──────── DATA FOR ANALYSIS

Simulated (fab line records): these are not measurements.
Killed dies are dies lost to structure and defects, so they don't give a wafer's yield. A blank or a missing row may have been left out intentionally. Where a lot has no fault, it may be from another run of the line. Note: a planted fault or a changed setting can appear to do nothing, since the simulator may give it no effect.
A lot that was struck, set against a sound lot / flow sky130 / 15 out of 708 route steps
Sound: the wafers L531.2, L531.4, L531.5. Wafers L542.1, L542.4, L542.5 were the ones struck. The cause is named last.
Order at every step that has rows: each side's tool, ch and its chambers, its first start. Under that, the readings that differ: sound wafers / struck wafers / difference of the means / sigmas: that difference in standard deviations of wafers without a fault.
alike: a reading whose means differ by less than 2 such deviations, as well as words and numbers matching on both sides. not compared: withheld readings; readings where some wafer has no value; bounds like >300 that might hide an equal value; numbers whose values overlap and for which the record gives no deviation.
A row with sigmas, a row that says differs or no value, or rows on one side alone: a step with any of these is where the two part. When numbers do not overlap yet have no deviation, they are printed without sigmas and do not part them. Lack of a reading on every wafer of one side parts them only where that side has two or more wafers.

────────────────

WORK REQUEST
Your job is to print exactly the lines that run from the top of the entries through the line with "alike: a reading", and no others.

WRITTEN ANSWER
Simulated (fab line records): these are not measurements.
Killed dies are dies lost to structure and defects, so they don't give a wafer's yield. A blank or a missing row may have been left out intentionally. Where a lot has no fault, it may be from another run of the line. Note: a planted fault or a changed setting can appear to do nothing, since the simulator may give it no effect.
A lot that was struck, set against a sound lot / flow sky130 / 15 out of 708 route steps
Sound: the wafers L531.2, L531.4, L531.5. Wafers L542.1, L542.4, L542.5 were the ones struck. The cause is named last.
Order at every step that has rows: each side's tool, ch and its chambers, its first start. Under that, the readings that differ: sound wafers / struck wafers / difference of the means / sigmas: that difference in standard deviations of wafers without a fault.
alike: a reading whose means differ by less than 2 such deviations, as well as words and numbers matching on both sides. not compared: withheld readings; readings where some wafer has no value; bounds like >300 that might hide an equal value; numbers whose values overlap and for which the record gives no deviation.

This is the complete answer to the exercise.